> **Work request**
In the listing below, find the line containing "Killed dies are" and the line containing "start_h: hours from". Repeat exactly those two lines and every line between them, nothing more.

■ ■ ■ ■ ■ ■ ■
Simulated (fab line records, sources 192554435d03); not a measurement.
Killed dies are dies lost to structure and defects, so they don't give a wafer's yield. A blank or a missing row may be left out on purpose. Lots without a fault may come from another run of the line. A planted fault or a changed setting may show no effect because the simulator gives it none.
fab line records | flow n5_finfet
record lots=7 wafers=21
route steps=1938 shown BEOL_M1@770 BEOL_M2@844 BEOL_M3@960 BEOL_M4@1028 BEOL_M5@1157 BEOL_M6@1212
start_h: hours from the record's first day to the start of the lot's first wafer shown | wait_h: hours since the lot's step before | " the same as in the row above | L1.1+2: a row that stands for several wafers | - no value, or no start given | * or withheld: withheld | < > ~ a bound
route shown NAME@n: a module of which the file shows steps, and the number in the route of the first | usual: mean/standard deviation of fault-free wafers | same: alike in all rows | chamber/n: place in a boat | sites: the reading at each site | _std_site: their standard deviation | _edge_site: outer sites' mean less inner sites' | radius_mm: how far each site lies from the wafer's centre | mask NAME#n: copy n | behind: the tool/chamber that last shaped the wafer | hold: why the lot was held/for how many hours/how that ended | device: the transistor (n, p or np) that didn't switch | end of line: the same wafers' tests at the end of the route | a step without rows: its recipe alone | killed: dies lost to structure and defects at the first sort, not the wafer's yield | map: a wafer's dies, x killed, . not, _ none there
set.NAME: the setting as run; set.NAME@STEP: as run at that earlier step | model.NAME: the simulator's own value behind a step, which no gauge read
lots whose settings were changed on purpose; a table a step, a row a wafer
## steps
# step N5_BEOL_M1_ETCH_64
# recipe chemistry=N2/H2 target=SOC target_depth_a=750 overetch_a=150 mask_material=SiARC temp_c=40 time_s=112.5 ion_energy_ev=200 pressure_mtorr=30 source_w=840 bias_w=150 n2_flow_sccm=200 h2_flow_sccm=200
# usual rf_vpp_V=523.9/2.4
■ ■ ■ ■ ■ ■ ■

> **Your solution**
Killed dies are dies lost to structure and defects, so they don't give a wafer's yield. A blank or a missing row may be left out on purpose. Lots without a fault may come from another run of the line. A planted fault or a changed setting may show no effect because the simulator gives it none.
fab line records | flow n5_finfet
record lots=7 wafers=21
route steps=1938 shown BEOL_M1@770 BEOL_M2@844 BEOL_M3@960 BEOL_M4@1028 BEOL_M5@1157 BEOL_M6@1212
start_h: hours from the record's first day to the start of the lot's first wafer shown | wait_h: hours since the lot's step before | " the same as in the row above | L1.1+2: a row that stands for several wafers | - no value, or no start given | * or withheld: withheld | < > ~ a bound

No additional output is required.